» WORK REQUEST: Would you copy the material below word for word, beginning with its first line and ending with the line that contains "## WHAT THE SIMULATOR HAD PUT IN"?

[PROVIDED RECORDS]

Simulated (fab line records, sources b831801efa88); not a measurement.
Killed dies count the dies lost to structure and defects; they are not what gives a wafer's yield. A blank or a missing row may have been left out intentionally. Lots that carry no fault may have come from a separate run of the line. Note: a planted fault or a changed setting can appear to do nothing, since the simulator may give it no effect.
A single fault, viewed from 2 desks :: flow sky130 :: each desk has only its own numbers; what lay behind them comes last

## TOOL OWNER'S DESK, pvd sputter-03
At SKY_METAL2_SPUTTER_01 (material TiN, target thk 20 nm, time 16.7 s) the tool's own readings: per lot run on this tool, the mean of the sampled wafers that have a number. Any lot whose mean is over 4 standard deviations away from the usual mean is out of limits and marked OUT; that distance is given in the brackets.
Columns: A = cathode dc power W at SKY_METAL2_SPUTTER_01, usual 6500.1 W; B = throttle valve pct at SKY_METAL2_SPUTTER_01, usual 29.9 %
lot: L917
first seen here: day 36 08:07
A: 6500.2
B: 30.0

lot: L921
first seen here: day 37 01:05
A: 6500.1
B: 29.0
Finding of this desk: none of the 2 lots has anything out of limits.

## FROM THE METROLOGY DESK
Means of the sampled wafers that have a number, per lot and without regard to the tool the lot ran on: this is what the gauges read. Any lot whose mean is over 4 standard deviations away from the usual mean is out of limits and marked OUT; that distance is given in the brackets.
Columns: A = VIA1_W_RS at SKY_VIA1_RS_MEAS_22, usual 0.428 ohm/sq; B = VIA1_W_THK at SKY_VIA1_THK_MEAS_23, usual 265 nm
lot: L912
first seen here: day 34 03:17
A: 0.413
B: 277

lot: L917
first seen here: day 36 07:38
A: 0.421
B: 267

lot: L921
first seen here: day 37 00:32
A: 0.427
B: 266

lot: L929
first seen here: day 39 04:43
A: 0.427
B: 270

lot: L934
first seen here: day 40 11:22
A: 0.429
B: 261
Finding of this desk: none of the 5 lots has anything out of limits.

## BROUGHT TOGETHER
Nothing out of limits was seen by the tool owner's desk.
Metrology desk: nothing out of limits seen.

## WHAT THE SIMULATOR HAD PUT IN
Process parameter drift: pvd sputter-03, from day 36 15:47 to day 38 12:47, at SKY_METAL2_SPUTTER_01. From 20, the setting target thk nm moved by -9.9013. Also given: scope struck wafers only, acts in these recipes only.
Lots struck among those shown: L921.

[/PROVIDED RECORDS]

» TASK SOLUTION:
Simulated (fab line records, sources b831801efa88); not a measurement.
Killed dies count the dies lost to structure and defects; they are not what gives a wafer's yield. A blank or a missing row may have been left out intentionally. Lots that carry no fault may have come from a separate run of the line. Note: a planted fault or a changed setting can appear to do nothing, since the simulator may give it no effect.
A single fault, viewed from 2 desks :: flow sky130 :: each desk has only its own numbers; what lay behind them comes last

## TOOL OWNER'S DESK, pvd sputter-03
At SKY_METAL2_SPUTTER_01 (material TiN, target thk 20 nm, time 16.7 s) the tool's own readings: per lot run on this tool, the mean of the sampled wafers that have a number. Any lot whose mean is over 4 standard deviations away from the usual mean is out of limits and marked OUT; that distance is given in the brackets.
Columns: A = cathode dc power W at SKY_METAL2_SPUTTER_01, usual 6500.1 W; B = throttle valve pct at SKY_METAL2_SPUTTER_01, usual 29.9 %
lot: L917
first seen here: day 36 08:07
A: 6500.2
B: 30.0

lot: L921
first seen here: day 37 01:05
A: 6500.1
B: 29.0
Finding of this desk: none of the 2 lots has anything out of limits.

## FROM THE METROLOGY DESK
Means of the sampled wafers that have a number, per lot and without regard to the tool the lot ran on: this is what the gauges read. Any lot whose mean is over 4 standard deviations away from the usual mean is out of limits and marked OUT; that distance is given in the brackets.
Columns: A = VIA1_W_RS at SKY_VIA1_RS_MEAS_22, usual 0.428 ohm/sq; B = VIA1_W_THK at SKY_VIA1_THK_MEAS_23, usual 265 nm
lot: L912
first seen here: day 34 03:17
A: 0.413
B: 277

lot: L917
first seen here: day 36 07:38
A: 0.421
B: 267

lot: L921
first seen here: day 37 00:32
A: 0.427
B: 266

lot: L929
first seen here: day 39 04:43
A: 0.427
B: 270

lot: L934
first seen here: day 40 11:22
A: 0.429
B: 261
Finding of this desk: none of the 5 lots has anything out of limits.

## BROUGHT TOGETHER
Nothing out of limits was seen by the tool owner's desk.
Metrology desk: nothing out of limits seen.

## WHAT THE SIMULATOR HAD PUT IN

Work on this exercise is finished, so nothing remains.